Work order: Transcribe the records word for word, beginning with the first line and ending with the line that contains "Known beforehand: gas: oxygen"; include nothing else.

Record excerpts:
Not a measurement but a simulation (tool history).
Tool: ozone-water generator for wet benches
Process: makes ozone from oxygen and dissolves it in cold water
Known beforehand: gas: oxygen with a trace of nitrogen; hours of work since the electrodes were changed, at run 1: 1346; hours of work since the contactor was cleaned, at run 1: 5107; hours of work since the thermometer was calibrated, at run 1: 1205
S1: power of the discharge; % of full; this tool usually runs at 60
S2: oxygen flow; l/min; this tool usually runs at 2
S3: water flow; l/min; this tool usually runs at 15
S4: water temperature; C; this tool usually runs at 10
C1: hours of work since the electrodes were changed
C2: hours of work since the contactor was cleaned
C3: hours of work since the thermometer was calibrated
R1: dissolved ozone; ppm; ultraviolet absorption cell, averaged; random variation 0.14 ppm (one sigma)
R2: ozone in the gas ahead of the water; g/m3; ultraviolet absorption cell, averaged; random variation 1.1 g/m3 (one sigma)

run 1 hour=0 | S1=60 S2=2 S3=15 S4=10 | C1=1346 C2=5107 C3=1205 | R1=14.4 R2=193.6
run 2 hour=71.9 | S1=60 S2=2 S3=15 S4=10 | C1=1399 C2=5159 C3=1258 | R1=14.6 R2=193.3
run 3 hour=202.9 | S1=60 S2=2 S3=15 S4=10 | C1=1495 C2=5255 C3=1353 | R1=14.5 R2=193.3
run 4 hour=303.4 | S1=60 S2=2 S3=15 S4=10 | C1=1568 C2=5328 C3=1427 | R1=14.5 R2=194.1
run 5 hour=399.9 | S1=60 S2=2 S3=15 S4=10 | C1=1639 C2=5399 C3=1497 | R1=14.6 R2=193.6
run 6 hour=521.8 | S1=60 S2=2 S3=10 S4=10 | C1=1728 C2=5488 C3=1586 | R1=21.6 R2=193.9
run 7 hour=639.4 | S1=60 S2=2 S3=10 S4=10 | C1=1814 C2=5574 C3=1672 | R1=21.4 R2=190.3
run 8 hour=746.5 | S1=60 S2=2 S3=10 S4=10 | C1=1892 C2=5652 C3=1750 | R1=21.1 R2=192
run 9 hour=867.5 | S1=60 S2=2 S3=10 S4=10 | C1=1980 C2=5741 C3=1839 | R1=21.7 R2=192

Solution:
Not a measurement but a simulation (tool history).
Tool: ozone-water generator for wet benches
Process: makes ozone from oxygen and dissolves it in cold water
Known beforehand: gas: oxygen with a trace of nitrogen; hours of work since the electrodes were changed, at run 1: 1346; hours of work since the contactor was cleaned, at run 1: 5107; hours of work since the thermometer was calibrated, at run 1: 1205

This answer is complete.